▶ Excerpted data
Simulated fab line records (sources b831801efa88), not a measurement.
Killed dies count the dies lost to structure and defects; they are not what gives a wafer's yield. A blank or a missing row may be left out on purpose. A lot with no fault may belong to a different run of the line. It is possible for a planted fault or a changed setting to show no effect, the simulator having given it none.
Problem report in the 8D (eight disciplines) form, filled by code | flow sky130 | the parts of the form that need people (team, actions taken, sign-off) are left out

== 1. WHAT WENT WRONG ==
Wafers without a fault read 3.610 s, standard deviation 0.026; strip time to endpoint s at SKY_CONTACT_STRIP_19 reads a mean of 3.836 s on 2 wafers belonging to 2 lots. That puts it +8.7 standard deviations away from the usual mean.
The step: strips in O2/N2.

▶ Required action
Copy all data exactly, start to finish.

▶ Task response
Simulated fab line records (sources b831801efa88), not a measurement.
Killed dies count the dies lost to structure and defects; they are not what gives a wafer's yield. A blank or a missing row may be left out on purpose. A lot with no fault may belong to a different run of the line. It is possible for a planted fault or a changed setting to show no effect, the simulator having given it none.
Problem report in the 8D (eight disciplines) form, filled by code | flow sky130 | the parts of the form that need people (team, actions taken, sign-off) are left out

== 1. WHAT WENT WRONG ==
Wafers without a fault read 3.610 s, standard deviation 0.026; strip time to endpoint s at SKY_CONTACT_STRIP_19 reads a mean of 3.836 s on 2 wafers belonging to 2 lots. That puts it +8.7 standard deviations away from the usual mean.
The step: strips in O2/N2.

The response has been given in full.